_MATERIAL PROVIDED_:
########

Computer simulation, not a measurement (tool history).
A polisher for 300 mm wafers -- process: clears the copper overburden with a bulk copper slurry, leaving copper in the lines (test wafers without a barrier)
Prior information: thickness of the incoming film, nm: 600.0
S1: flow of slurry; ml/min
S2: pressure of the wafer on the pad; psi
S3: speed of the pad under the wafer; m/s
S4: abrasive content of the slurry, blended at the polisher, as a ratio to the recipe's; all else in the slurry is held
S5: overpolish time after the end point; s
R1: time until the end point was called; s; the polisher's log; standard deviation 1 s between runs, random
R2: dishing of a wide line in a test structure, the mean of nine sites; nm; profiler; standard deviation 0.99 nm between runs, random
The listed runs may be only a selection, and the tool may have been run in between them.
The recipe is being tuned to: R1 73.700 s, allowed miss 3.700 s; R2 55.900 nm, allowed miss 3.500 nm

########

Send back every line of the listing above exactly.

Computer simulation, not a measurement (tool history).
A polisher for 300 mm wafers -- process: clears the copper overburden with a bulk copper slurry, leaving copper in the lines (test wafers without a barrier)
Prior information: thickness of the incoming film, nm: 600.0
S1: flow of slurry; ml/min
S2: pressure of the wafer on the pad; psi
S3: speed of the pad under the wafer; m/s
S4: abrasive content of the slurry, blended at the polisher, as a ratio to the recipe's; all else in the slurry is held
S5: overpolish time after the end point; s
R1: time until the end point was called; s; the polisher's log; standard deviation 1 s between runs, random
R2: dishing of a wide line in a test structure, the mean of nine sites; nm; profiler; standard deviation 0.99 nm between runs, random
The listed runs may be only a selection, and the tool may have been run in between them.
The recipe is being tuned to: R1 73.700 s, allowed miss 3.700 s; R2 55.900 nm, allowed miss 3.500 nm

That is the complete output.